§ Material provided
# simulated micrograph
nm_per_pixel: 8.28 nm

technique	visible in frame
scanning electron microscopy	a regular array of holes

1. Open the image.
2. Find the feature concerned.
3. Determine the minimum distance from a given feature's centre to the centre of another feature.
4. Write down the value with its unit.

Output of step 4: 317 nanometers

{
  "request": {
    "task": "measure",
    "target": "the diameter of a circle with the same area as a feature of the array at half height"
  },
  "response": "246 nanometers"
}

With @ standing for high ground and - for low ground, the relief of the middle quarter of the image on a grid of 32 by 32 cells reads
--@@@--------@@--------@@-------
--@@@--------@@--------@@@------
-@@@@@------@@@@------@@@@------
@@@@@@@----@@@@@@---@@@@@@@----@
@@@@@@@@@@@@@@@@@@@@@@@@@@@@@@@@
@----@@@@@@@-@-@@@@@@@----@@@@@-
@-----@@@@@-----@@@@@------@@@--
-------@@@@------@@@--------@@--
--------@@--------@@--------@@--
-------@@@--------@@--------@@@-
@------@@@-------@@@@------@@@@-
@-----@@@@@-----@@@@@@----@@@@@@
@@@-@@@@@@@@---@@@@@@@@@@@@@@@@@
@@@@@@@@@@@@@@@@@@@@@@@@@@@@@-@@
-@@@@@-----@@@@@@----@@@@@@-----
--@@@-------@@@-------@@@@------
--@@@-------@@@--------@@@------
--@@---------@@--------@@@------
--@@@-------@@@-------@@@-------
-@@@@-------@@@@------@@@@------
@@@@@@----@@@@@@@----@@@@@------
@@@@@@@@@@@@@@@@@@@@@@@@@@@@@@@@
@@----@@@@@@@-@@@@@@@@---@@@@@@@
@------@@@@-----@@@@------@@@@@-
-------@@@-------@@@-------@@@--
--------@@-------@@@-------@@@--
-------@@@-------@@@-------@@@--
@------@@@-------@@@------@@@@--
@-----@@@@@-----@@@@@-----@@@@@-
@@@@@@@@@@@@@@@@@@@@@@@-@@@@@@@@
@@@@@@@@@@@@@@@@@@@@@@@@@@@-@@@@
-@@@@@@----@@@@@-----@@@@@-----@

§ Work order
Repeat, word for word, the lines from the opening of the material through the line containing "4. Write down the value with its unit.".

§ Expected answer
# simulated micrograph
nm_per_pixel: 8.28 nm

technique	visible in frame
scanning electron microscopy	a regular array of holes

1. Open the image.
2. Find the feature concerned.
3. Determine the minimum distance from a given feature's centre to the centre of another feature.
4. Write down the value with its unit.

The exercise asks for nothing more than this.